- **DATA EXCERPTS**
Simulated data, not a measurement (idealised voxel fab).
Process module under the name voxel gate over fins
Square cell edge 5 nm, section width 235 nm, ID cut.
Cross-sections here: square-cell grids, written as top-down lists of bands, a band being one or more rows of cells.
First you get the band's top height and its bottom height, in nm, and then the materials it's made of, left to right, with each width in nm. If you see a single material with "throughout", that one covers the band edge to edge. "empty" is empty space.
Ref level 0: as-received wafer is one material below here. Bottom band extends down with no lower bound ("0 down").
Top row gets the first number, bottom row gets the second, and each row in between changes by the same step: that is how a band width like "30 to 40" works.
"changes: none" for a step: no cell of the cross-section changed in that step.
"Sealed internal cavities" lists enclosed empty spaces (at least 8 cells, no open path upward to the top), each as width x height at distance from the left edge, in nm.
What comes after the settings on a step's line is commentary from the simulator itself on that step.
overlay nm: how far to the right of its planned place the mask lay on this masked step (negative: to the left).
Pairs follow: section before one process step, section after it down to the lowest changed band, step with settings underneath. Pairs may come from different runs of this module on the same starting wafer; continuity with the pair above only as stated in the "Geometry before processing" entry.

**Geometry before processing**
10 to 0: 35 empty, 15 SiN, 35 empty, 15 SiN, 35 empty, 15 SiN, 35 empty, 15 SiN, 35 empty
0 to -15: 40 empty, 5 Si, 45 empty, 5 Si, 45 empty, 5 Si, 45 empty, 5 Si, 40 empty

- **EXERCISE**
Print exactly, and only, the lines beginning at the top of the listing and ending at the line with "Cross-sections here: square-cell".

- **EXPECTED ANSWER**
Simulated data, not a measurement (idealised voxel fab).
Process module under the name voxel gate over fins
Square cell edge 5 nm, section width 235 nm, ID cut.
Cross-sections here: square-cell grids, written as top-down lists of bands, a band being one or more rows of cells.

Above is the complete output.